_____

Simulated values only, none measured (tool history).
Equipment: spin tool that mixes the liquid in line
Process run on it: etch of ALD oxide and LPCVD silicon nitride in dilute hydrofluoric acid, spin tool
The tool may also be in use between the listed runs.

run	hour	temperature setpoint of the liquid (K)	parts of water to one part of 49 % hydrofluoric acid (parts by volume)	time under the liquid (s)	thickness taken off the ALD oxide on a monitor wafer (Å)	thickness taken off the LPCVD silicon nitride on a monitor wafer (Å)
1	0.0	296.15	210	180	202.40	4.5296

_____

ASSIGNMENT
Print the records above exactly as written.

WORKED SOLUTION
Simulated values only, none measured (tool history).
Equipment: spin tool that mixes the liquid in line
Process run on it: etch of ALD oxide and LPCVD silicon nitride in dilute hydrofluoric acid, spin tool
The tool may also be in use between the listed runs.

run	hour	temperature setpoint of the liquid (K)	parts of water to one part of 49 % hydrofluoric acid (parts by volume)	time under the liquid (s)	thickness taken off the ALD oxide on a monitor wafer (Å)	thickness taken off the LPCVD silicon nitride on a monitor wafer (Å)
1	0.0	296.15	210	180	202.40	4.5296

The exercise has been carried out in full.